Assigned task: Write out exactly the lines of the material below, beginning at the top and ending at the line that contains "The process module".

Records supplied:
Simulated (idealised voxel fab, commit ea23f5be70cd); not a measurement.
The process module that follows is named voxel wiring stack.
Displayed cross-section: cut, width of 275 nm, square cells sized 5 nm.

Response:
Simulated (idealised voxel fab, commit ea23f5be70cd); not a measurement.
The process module that follows is named voxel wiring stack.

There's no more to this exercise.